++++ DATA EXCERPTS ++++
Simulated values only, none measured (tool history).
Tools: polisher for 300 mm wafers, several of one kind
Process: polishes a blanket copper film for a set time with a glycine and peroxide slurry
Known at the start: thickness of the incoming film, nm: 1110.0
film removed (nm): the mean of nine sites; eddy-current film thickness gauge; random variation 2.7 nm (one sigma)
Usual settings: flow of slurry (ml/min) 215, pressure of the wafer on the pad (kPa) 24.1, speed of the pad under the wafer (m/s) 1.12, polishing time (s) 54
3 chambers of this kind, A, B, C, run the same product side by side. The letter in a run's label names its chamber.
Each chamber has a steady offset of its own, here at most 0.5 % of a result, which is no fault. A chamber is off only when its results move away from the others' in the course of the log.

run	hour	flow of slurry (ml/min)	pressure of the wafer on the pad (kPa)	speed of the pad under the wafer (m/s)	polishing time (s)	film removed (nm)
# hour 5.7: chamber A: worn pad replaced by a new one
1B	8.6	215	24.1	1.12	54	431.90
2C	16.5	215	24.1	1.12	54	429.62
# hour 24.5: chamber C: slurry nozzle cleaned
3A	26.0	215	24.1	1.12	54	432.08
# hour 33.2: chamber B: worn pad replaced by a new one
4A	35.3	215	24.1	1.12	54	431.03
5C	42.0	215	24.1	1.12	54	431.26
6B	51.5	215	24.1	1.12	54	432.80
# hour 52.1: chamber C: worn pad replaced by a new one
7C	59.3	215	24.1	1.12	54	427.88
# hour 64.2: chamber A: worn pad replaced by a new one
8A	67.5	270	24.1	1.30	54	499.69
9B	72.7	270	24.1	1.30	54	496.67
++++

ASSIGNMENT: In the listing above, find the line containing "3 chambers of" and the line containing "Each chamber has", then retype both and every line between them exactly, with nothing else.

ANSWER BOX:
3 chambers of this kind, A, B, C, run the same product side by side. The letter in a run's label names its chamber.
Each chamber has a steady offset of its own, here at most 0.5 % of a result, which is no fault. A chamber is off only when its results move away from the others' in the course of the log.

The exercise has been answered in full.